- _ACTION ITEM_
Copy, word for word, each line of the data below from the first through the line containing "Cross-section cut: width", and stop there.

::::

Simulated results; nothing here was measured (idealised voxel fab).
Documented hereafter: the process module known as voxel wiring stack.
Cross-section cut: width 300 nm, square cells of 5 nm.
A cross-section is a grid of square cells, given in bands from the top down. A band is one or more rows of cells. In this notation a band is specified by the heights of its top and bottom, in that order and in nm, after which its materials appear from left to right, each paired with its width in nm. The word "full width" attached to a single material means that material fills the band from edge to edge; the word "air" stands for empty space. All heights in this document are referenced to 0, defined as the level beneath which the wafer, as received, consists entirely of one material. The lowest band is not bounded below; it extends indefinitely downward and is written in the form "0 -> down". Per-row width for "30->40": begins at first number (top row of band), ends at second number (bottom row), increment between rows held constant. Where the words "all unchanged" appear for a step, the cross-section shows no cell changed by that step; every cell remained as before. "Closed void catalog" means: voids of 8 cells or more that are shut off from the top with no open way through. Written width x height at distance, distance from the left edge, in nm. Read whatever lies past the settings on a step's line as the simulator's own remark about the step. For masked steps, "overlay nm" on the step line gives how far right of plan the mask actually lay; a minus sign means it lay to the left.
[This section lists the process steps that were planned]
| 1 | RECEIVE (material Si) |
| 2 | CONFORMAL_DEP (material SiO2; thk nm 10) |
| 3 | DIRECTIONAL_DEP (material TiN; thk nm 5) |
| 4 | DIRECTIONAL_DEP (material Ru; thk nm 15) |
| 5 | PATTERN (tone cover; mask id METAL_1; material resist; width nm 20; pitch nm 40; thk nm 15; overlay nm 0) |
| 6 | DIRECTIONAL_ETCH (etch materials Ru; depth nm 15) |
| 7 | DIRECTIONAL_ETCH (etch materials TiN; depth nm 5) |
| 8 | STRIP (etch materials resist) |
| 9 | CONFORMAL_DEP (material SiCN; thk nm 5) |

::::

- _ANSWER SECTION_
Simulated results; nothing here was measured (idealised voxel fab).
Documented hereafter: the process module known as voxel wiring stack.
Cross-section cut: width 300 nm, square cells of 5 nm.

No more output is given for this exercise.